Data under study →
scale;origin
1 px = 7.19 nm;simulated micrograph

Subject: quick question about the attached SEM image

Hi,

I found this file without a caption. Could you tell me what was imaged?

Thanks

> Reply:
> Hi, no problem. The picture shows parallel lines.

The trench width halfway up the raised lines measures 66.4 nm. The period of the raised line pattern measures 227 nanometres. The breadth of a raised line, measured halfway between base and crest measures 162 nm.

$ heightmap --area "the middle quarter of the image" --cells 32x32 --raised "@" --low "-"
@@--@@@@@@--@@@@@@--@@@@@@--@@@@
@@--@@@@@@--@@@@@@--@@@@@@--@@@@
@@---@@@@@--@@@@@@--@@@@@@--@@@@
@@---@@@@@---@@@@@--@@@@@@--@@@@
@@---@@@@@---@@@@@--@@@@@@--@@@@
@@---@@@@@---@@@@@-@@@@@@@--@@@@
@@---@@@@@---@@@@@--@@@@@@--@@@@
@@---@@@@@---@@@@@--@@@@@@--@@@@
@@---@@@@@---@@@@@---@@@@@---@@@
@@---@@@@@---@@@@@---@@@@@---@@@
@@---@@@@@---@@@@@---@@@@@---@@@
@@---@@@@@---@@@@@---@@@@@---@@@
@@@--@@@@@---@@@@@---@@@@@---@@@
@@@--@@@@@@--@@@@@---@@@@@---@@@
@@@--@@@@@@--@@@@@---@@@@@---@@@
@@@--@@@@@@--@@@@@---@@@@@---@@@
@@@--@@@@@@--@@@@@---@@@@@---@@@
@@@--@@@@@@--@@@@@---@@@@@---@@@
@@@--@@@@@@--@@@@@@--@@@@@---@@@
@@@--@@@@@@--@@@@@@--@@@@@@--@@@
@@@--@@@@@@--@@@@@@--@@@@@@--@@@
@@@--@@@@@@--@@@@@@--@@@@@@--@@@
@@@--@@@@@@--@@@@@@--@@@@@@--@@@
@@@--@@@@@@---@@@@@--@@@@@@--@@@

Exercise →
Output should match, line for line, the stretch of the material above from the line holding "I found this" through the line holding "The trench width".

Response area →
I found this file without a caption. Could you tell me what was imaged?

Thanks

> Reply:
> Hi, no problem. The picture shows parallel lines.

The trench width halfway up the raised lines measures 66.4 nm. The period of the raised line pattern measures 227 nanometres. The breadth of a raised line, measured halfway between base and crest measures 162 nm.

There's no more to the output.